Set down exactly the first line of the entries and every line after it, through the line with "rf_fwd_power_W | 598.333".

Provided data Start Marker

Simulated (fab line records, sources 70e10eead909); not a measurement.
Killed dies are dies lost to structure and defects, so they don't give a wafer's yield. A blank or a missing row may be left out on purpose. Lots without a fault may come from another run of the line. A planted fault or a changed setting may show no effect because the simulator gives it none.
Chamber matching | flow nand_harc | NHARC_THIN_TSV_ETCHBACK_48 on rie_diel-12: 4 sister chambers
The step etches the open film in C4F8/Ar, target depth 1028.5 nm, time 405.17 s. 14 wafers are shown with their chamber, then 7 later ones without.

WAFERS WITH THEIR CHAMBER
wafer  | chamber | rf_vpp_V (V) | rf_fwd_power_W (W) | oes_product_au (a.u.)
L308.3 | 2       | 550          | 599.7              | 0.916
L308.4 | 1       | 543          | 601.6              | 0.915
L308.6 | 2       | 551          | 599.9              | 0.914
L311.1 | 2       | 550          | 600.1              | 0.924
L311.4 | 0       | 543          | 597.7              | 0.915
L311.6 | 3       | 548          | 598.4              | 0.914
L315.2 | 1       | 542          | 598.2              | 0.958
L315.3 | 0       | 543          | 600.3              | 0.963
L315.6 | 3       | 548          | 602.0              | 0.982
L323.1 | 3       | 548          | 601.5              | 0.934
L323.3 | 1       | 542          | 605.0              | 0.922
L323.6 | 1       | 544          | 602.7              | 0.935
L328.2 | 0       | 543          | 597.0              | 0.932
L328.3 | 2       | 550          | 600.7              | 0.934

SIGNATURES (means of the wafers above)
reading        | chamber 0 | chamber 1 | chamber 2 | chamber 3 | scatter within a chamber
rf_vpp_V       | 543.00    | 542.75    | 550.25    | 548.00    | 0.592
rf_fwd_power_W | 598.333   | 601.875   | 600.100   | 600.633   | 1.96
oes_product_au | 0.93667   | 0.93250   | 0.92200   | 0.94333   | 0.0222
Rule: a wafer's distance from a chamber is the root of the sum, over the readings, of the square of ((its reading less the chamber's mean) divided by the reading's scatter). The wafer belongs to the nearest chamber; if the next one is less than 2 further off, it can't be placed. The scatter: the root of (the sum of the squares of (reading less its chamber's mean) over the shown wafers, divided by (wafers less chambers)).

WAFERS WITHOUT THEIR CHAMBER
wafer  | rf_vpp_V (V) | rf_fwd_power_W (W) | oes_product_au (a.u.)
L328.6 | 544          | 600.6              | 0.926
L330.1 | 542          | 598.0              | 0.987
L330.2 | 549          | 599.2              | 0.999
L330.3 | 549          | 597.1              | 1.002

Provided data End Marker

■ **Worked solution**
Simulated (fab line records, sources 70e10eead909); not a measurement.
Killed dies are dies lost to structure and defects, so they don't give a wafer's yield. A blank or a missing row may be left out on purpose. Lots without a fault may come from another run of the line. A planted fault or a changed setting may show no effect because the simulator gives it none.
Chamber matching | flow nand_harc | NHARC_THIN_TSV_ETCHBACK_48 on rie_diel-12: 4 sister chambers
The step etches the open film in C4F8/Ar, target depth 1028.5 nm, time 405.17 s. 14 wafers are shown with their chamber, then 7 later ones without.

WAFERS WITH THEIR CHAMBER
wafer  | chamber | rf_vpp_V (V) | rf_fwd_power_W (W) | oes_product_au (a.u.)
L308.3 | 2       | 550          | 599.7              | 0.916
L308.4 | 1       | 543          | 601.6              | 0.915
L308.6 | 2       | 551          | 599.9              | 0.914
L311.1 | 2       | 550          | 600.1              | 0.924
L311.4 | 0       | 543          | 597.7              | 0.915
L311.6 | 3       | 548          | 598.4              | 0.914
L315.2 | 1       | 542          | 598.2              | 0.958
L315.3 | 0       | 543          | 600.3              | 0.963
L315.6 | 3       | 548          | 602.0              | 0.982
L323.1 | 3       | 548          | 601.5              | 0.934
L323.3 | 1       | 542          | 605.0              | 0.922
L323.6 | 1       | 544          | 602.7              | 0.935
L328.2 | 0       | 543          | 597.0              | 0.932
L328.3 | 2       | 550          | 600.7              | 0.934

SIGNATURES (means of the wafers above)
reading        | chamber 0 | chamber 1 | chamber 2 | chamber 3 | scatter within a chamber
rf_vpp_V       | 543.00    | 542.75    | 550.25    | 548.00    | 0.592
rf_fwd_power_W | 598.333   | 601.875   | 600.100   | 600.633   | 1.96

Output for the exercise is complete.